> **SUPPLIED DATA**:
Content starts

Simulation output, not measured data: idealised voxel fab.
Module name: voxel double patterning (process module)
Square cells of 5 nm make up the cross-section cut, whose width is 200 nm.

Content ends

> **REQUIRED ACTION**:
Copy out each record exactly as given, omitting none.

> **TASK SOLUTION**:
Simulation output, not measured data: idealised voxel fab.
Module name: voxel double patterning (process module)
Square cells of 5 nm make up the cross-section cut, whose width is 200 nm.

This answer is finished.